▶ Action item:
Range to reproduce from the entries below: the line with "(*) after a", the line with "A step followed", and every line in between. Give them exactly and give nothing else.

▶ Records provided:
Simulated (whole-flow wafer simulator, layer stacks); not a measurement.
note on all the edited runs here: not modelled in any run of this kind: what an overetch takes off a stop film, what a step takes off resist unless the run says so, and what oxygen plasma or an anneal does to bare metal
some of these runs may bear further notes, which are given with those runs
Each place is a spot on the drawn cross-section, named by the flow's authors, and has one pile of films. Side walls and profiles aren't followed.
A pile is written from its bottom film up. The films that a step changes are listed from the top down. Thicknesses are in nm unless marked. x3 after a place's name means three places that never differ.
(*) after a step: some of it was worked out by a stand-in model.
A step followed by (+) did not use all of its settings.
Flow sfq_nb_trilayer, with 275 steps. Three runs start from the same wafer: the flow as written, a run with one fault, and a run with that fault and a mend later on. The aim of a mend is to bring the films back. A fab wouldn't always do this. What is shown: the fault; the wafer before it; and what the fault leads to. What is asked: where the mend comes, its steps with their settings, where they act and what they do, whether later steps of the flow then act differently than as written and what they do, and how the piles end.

▶ Written answer:
(*) after a step: some of it was worked out by a stand-in model.
A step followed by (+) did not use all of its settings.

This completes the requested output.